#### ENTRIES PROVIDED
■ ■ ■ ■ ■

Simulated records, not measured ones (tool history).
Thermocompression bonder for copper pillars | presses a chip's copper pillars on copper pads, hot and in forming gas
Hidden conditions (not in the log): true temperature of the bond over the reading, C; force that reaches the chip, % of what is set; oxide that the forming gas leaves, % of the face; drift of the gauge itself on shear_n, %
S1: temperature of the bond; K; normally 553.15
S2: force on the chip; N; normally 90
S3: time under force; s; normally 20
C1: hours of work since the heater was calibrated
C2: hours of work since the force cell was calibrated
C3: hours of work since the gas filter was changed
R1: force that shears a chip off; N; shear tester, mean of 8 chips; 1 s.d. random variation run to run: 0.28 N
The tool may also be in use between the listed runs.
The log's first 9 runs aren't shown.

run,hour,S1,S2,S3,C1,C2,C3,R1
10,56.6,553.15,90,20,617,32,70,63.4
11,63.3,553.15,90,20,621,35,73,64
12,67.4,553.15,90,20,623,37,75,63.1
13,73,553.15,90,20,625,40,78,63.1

■ ■ ■ ■ ■

#### EXERCISE
The listing is to be retyped in full, exactly as shown.

#### TASK RESULT
Simulated records, not measured ones (tool history).
Thermocompression bonder for copper pillars | presses a chip's copper pillars on copper pads, hot and in forming gas
Hidden conditions (not in the log): true temperature of the bond over the reading, C; force that reaches the chip, % of what is set; oxide that the forming gas leaves, % of the face; drift of the gauge itself on shear_n, %
S1: temperature of the bond; K; normally 553.15
S2: force on the chip; N; normally 90
S3: time under force; s; normally 20
C1: hours of work since the heater was calibrated
C2: hours of work since the force cell was calibrated
C3: hours of work since the gas filter was changed
R1: force that shears a chip off; N; shear tester, mean of 8 chips; 1 s.d. random variation run to run: 0.28 N
The tool may also be in use between the listed runs.
The log's first 9 runs aren't shown.

run,hour,S1,S2,S3,C1,C2,C3,R1
10,56.6,553.15,90,20,617,32,70,63.4
11,63.3,553.15,90,20,621,35,73,64
12,67.4,553.15,90,20,623,37,75,63.1
13,73,553.15,90,20,625,40,78,63.1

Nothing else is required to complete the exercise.